RAW DATA =
/---
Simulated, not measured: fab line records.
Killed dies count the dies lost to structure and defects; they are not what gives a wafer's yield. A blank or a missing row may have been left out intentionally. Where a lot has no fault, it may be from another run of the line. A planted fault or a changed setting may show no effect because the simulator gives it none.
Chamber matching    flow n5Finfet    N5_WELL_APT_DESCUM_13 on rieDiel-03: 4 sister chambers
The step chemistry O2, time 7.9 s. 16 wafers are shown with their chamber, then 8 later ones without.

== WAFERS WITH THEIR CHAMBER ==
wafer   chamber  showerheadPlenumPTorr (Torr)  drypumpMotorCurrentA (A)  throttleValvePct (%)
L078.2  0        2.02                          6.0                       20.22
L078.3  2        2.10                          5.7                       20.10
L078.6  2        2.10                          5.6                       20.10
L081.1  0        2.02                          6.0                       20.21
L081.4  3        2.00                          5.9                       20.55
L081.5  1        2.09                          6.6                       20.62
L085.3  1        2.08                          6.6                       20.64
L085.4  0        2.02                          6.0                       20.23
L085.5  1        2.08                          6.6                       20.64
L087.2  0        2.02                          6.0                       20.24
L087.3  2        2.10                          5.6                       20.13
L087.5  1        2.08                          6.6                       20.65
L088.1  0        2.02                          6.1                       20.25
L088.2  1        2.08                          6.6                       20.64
\---

ACTION ITEM =
Please print exactly what appears from the first line of the data through the line with "Killed dies count", including both of those lines and nothing past them.

TASK ANSWER =
Simulated, not measured: fab line records.
Killed dies count the dies lost to structure and defects; they are not what gives a wafer's yield. A blank or a missing row may have been left out intentionally. Where a lot has no fault, it may be from another run of the line. A planted fault or a changed setting may show no effect because the simulator gives it none.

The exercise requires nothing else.